Brief:
Would you please retype, exactly, the lines of the listing below between the line with "route steps=325 shown" and the line with "start_h: hours from", inclusive?

[Start of Attachment]

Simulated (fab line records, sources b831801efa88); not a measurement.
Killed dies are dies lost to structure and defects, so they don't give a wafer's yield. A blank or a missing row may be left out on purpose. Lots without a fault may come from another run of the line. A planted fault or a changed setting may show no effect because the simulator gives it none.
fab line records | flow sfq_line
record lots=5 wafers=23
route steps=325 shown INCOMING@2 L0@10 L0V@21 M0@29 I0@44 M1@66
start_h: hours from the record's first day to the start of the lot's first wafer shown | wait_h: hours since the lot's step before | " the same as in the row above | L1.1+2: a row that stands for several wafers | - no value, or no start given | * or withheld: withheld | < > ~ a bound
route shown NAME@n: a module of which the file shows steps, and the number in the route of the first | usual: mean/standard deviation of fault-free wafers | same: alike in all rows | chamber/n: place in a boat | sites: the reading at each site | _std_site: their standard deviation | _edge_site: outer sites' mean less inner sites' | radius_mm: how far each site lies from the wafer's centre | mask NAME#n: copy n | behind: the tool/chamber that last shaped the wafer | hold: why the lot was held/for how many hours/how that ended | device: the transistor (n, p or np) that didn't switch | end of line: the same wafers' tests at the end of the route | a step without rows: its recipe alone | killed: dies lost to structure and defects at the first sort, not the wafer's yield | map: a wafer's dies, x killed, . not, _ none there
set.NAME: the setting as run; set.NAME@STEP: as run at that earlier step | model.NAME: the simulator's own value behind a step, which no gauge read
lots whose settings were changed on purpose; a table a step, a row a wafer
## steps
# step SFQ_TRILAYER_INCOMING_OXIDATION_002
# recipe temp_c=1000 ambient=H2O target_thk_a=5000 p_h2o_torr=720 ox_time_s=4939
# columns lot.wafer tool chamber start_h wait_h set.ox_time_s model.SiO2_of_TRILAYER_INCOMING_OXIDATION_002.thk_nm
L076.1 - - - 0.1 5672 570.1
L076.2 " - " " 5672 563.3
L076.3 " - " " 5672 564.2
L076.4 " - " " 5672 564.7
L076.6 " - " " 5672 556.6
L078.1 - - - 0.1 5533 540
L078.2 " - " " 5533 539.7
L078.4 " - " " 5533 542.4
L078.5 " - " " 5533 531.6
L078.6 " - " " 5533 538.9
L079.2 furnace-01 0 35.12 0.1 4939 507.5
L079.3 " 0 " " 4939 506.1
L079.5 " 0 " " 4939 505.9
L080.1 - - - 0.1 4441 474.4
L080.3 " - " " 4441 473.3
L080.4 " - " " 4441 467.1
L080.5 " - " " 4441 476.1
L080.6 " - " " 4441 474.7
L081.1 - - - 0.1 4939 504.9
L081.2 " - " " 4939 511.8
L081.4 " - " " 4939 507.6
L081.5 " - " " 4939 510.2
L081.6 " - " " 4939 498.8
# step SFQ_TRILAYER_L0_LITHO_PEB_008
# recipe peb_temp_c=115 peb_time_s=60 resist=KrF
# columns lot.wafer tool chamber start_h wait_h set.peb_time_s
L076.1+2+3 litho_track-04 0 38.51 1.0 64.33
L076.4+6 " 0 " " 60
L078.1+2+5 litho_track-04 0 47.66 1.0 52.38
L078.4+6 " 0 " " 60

[End of Attachment]

Reply:
route steps=325 shown INCOMING@2 L0@10 L0V@21 M0@29 I0@44 M1@66
start_h: hours from the record's first day to the start of the lot's first wafer shown | wait_h: hours since the lot's step before | " the same as in the row above | L1.1+2: a row that stands for several wafers | - no value, or no start given | * or withheld: withheld | < > ~ a bound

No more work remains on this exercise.